• [Material provided]:
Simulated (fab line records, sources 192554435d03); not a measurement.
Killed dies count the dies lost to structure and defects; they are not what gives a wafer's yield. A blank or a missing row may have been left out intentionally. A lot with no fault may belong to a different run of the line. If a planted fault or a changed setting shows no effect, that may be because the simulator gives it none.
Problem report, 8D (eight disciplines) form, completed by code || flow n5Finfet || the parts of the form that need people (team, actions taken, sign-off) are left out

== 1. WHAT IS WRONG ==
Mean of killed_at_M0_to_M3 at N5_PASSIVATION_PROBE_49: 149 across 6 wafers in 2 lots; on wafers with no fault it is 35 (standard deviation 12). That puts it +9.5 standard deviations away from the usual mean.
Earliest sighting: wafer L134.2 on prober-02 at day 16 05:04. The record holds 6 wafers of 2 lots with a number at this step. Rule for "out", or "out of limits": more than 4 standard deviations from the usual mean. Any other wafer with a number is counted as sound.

• [Assigned task]:
Copy verbatim, from the listing above, each line from the one containing "Problem report, 8D" down to the one containing "Mean of killed_at_M0_to_M3", inclusive.

• [Solution]:
Problem report, 8D (eight disciplines) form, completed by code || flow n5Finfet || the parts of the form that need people (team, actions taken, sign-off) are left out

== 1. WHAT IS WRONG ==
Mean of killed_at_M0_to_M3 at N5_PASSIVATION_PROBE_49: 149 across 6 wafers in 2 lots; on wafers with no fault it is 35 (standard deviation 12). That puts it +9.5 standard deviations away from the usual mean.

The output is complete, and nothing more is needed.